▸ Provided material
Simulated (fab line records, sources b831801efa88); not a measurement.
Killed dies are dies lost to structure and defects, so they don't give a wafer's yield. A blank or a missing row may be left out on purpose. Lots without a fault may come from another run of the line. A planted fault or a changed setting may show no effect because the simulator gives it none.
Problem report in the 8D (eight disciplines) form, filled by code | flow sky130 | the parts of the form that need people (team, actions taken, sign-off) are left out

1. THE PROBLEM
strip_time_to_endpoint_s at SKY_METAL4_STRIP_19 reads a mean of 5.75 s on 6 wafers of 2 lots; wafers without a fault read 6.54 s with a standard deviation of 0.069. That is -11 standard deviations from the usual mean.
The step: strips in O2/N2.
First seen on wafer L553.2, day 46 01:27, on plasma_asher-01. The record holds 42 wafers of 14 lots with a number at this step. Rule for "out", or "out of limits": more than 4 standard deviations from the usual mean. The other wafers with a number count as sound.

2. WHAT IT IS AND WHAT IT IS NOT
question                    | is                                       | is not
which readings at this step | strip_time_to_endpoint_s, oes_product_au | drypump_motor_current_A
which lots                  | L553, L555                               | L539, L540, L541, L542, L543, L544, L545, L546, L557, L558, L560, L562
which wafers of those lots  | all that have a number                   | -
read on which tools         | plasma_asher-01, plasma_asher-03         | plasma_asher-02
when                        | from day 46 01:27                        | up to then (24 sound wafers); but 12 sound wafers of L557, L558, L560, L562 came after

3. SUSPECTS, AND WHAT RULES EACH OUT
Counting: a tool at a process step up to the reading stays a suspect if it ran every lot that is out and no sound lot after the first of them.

▸ Work instruction
The required output is the whole listing, printed again exactly.

▸ Exercise result
Simulated (fab line records, sources b831801efa88); not a measurement.
Killed dies are dies lost to structure and defects, so they don't give a wafer's yield. A blank or a missing row may be left out on purpose. Lots without a fault may come from another run of the line. A planted fault or a changed setting may show no effect because the simulator gives it none.
Problem report in the 8D (eight disciplines) form, filled by code | flow sky130 | the parts of the form that need people (team, actions taken, sign-off) are left out

1. THE PROBLEM
strip_time_to_endpoint_s at SKY_METAL4_STRIP_19 reads a mean of 5.75 s on 6 wafers of 2 lots; wafers without a fault read 6.54 s with a standard deviation of 0.069. That is -11 standard deviations from the usual mean.
The step: strips in O2/N2.
First seen on wafer L553.2, day 46 01:27, on plasma_asher-01. The record holds 42 wafers of 14 lots with a number at this step. Rule for "out", or "out of limits": more than 4 standard deviations from the usual mean. The other wafers with a number count as sound.

2. WHAT IT IS AND WHAT IT IS NOT
question                    | is                                       | is not
which readings at this step | strip_time_to_endpoint_s, oes_product_au | drypump_motor_current_A
which lots                  | L553, L555                               | L539, L540, L541, L542, L543, L544, L545, L546, L557, L558, L560, L562
which wafers of those lots  | all that have a number                   | -
read on which tools         | plasma_asher-01, plasma_asher-03         | plasma_asher-02
when                        | from day 46 01:27                        | up to then (24 sound wafers); but 12 sound wafers of L557, L558, L560, L562 came after

3. SUSPECTS, AND WHAT RULES EACH OUT
Counting: a tool at a process step up to the reading stays a suspect if it ran every lot that is out and no sound lot after the first of them.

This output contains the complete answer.